(Beginning of Provided records)

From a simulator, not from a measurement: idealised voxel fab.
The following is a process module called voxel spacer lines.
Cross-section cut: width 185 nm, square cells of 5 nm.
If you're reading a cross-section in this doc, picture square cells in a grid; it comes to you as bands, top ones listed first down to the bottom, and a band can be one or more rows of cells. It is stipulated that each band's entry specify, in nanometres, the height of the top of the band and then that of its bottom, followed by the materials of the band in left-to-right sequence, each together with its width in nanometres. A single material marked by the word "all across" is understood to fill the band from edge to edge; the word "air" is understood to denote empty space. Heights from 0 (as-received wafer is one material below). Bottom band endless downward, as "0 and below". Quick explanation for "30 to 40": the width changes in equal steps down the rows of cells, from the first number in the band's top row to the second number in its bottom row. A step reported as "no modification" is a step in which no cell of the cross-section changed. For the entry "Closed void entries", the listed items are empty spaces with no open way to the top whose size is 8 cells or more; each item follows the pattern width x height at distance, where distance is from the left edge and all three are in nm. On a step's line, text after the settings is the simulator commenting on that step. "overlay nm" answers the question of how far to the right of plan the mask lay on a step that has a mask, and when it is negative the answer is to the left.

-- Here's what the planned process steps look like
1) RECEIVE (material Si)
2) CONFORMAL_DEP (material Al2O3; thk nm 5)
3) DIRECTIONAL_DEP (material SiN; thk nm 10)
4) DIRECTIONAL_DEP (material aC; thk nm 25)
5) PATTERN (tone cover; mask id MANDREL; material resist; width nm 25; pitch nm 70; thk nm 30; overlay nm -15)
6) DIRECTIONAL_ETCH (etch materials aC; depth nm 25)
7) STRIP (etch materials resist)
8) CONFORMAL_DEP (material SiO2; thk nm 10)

(End of Provided records)

### Exercise
The data above must be reproduced in full, exactly as given.

### Written reply
From a simulator, not from a measurement: idealised voxel fab.
The following is a process module called voxel spacer lines.
Cross-section cut: width 185 nm, square cells of 5 nm.
If you're reading a cross-section in this doc, picture square cells in a grid; it comes to you as bands, top ones listed first down to the bottom, and a band can be one or more rows of cells. It is stipulated that each band's entry specify, in nanometres, the height of the top of the band and then that of its bottom, followed by the materials of the band in left-to-right sequence, each together with its width in nanometres. A single material marked by the word "all across" is understood to fill the band from edge to edge; the word "air" is understood to denote empty space. Heights from 0 (as-received wafer is one material below). Bottom band endless downward, as "0 and below". Quick explanation for "30 to 40": the width changes in equal steps down the rows of cells, from the first number in the band's top row to the second number in its bottom row. A step reported as "no modification" is a step in which no cell of the cross-section changed. For the entry "Closed void entries", the listed items are empty spaces with no open way to the top whose size is 8 cells or more; each item follows the pattern width x height at distance, where distance is from the left edge and all three are in nm. On a step's line, text after the settings is the simulator commenting on that step. "overlay nm" answers the question of how far to the right of plan the mask lay on a step that has a mask, and when it is negative the answer is to the left.

-- Here's what the planned process steps look like
1) RECEIVE (material Si)
2) CONFORMAL_DEP (material Al2O3; thk nm 5)
3) DIRECTIONAL_DEP (material SiN; thk nm 10)
4) DIRECTIONAL_DEP (material aC; thk nm 25)
5) PATTERN (tone cover; mask id MANDREL; material resist; width nm 25; pitch nm 70; thk nm 30; overlay nm -15)
6) DIRECTIONAL_ETCH (etch materials aC; depth nm 25)
7) STRIP (etch materials resist)
8) CONFORMAL_DEP (material SiO2; thk nm 10)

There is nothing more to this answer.